Repeat, please, only the lines from the top of the data down to the line with "Units of measure: clear_s in s"; include both of those lines.

__Given entries__
=-=-=-=-=

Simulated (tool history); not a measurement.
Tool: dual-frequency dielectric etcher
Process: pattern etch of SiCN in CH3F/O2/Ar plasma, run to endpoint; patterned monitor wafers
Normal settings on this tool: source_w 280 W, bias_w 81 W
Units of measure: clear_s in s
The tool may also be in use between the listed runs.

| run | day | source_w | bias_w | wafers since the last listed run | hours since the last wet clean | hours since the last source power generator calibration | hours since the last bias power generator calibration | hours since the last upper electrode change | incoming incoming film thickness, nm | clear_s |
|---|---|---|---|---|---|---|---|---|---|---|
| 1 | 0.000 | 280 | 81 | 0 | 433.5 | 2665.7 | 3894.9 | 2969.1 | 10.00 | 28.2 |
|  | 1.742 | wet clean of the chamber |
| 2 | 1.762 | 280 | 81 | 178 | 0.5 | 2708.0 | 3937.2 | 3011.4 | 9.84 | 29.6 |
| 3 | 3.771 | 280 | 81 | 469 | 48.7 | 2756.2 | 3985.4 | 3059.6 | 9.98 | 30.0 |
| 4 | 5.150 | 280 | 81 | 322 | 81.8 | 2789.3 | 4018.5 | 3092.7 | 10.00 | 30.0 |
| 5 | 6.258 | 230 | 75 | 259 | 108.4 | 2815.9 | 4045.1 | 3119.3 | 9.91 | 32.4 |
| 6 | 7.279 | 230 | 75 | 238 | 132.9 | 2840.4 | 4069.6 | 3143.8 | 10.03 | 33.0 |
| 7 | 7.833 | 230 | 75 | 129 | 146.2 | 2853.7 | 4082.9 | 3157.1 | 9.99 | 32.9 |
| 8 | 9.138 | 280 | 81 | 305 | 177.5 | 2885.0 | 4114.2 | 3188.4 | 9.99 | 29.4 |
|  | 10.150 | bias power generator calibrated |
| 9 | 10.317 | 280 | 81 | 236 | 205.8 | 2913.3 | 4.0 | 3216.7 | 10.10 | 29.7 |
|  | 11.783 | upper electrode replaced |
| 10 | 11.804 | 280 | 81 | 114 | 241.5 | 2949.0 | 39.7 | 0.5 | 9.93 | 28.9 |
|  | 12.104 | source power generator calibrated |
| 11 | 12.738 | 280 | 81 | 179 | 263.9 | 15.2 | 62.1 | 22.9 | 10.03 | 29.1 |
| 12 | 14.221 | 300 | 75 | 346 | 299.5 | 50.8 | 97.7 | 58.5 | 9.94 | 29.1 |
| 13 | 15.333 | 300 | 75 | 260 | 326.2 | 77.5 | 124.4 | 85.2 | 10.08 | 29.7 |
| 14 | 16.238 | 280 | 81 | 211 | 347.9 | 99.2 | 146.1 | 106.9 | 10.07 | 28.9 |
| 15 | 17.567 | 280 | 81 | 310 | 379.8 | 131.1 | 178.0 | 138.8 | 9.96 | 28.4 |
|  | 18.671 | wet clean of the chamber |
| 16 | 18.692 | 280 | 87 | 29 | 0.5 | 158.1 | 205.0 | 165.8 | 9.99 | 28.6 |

=-=-=-=-=

__Task output__
Simulated (tool history); not a measurement.
Tool: dual-frequency dielectric etcher
Process: pattern etch of SiCN in CH3F/O2/Ar plasma, run to endpoint; patterned monitor wafers
Normal settings on this tool: source_w 280 W, bias_w 81 W
Units of measure: clear_s in s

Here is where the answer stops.